- _LISTED ENTRIES_
════════════════════

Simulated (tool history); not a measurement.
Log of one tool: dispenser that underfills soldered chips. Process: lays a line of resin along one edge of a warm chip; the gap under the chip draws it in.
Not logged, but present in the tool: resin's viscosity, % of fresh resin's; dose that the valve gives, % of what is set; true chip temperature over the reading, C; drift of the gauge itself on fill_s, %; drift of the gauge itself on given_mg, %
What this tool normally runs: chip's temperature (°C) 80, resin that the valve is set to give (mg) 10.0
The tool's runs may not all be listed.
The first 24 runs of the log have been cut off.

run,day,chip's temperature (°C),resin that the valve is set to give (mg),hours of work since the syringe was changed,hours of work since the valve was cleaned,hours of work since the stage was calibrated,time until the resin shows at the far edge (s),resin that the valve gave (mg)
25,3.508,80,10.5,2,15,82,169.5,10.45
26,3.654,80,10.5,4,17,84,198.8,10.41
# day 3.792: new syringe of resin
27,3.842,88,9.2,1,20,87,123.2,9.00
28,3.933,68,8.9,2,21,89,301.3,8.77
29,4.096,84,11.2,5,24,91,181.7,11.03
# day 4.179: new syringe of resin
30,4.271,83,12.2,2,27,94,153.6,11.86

════════════════════

- _WORK ITEM_
Take the entries above and copy them exactly from the first line through the line with "Log of one tool: dispenser"; leave out every line after it.

- _RESPONSE BOX_
Simulated (tool history); not a measurement.
Log of one tool: dispenser that underfills soldered chips. Process: lays a line of resin along one edge of a warm chip; the gap under the chip draws it in.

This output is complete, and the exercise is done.